Material shown:
==================================================

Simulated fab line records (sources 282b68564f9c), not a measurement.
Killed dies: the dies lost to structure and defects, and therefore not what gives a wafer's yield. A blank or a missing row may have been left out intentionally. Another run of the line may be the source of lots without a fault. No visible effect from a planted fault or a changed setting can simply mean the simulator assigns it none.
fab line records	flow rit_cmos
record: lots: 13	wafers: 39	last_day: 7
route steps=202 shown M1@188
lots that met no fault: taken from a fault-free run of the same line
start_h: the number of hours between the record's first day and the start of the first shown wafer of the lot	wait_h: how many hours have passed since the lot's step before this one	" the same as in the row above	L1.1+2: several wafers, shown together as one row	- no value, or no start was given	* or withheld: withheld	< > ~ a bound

==================================================

Activity:
Exactly as they appear above, print all the entries.

Response area:
Simulated fab line records (sources 282b68564f9c), not a measurement.
Killed dies: the dies lost to structure and defects, and therefore not what gives a wafer's yield. A blank or a missing row may have been left out intentionally. Another run of the line may be the source of lots without a fault. No visible effect from a planted fault or a changed setting can simply mean the simulator assigns it none.
fab line records	flow rit_cmos
record: lots: 13	wafers: 39	last_day: 7
route steps=202 shown M1@188
lots that met no fault: taken from a fault-free run of the same line
start_h: the number of hours between the record's first day and the start of the first shown wafer of the lot	wait_h: how many hours have passed since the lot's step before this one	" the same as in the row above	L1.1+2: several wafers, shown together as one row	- no value, or no start was given	* or withheld: withheld	< > ~ a bound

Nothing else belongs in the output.